Assigned task: Among the entries below, please repeat exactly and only the lines from the line containing "[B]: (same below) / chemical" to the line containing "field: A +10", both lines included.

Dataset extract:
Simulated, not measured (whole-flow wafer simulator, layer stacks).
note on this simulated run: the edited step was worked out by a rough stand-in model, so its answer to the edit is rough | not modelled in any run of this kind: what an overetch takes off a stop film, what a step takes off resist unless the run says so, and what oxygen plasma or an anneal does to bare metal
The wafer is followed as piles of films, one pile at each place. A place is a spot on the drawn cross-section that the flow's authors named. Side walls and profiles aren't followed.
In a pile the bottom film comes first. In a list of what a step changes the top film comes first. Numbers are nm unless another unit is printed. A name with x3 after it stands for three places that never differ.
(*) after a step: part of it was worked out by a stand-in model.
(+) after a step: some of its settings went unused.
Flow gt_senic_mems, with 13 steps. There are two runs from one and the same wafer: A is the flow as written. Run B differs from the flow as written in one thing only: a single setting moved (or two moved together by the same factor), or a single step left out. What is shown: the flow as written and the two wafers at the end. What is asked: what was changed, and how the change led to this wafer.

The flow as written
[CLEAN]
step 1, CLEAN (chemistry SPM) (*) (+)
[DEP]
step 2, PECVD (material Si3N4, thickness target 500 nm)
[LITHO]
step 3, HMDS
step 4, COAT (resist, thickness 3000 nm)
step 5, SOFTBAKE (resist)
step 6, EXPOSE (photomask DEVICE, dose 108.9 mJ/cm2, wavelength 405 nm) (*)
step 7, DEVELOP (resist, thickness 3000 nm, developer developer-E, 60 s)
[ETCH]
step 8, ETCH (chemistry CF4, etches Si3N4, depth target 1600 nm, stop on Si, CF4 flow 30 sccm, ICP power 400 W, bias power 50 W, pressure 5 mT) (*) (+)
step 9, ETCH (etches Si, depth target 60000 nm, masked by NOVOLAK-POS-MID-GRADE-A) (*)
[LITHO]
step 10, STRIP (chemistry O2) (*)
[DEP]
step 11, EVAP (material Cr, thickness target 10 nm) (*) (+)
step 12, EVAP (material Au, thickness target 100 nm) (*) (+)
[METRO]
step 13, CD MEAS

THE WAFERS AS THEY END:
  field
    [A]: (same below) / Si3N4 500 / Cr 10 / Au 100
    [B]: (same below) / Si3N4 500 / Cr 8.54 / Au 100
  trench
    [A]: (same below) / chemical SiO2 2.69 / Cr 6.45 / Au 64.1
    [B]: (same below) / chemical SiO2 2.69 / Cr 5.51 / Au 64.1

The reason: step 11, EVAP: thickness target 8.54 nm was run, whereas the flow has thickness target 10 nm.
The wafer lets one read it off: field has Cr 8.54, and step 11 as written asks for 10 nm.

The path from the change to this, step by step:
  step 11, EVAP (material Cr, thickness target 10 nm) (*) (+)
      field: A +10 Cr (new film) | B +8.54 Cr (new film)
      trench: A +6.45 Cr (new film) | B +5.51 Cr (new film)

Result:
    [B]: (same below) / chemical SiO2 2.69 / Cr 5.51 / Au 64.1

The reason: step 11, EVAP: thickness target 8.54 nm was run, whereas the flow has thickness target 10 nm.
The wafer lets one read it off: field has Cr 8.54, and step 11 as written asks for 10 nm.

The path from the change to this, step by step:
  step 11, EVAP (material Cr, thickness target 10 nm) (*) (+)
      field: A +10 Cr (new film) | B +8.54 Cr (new film)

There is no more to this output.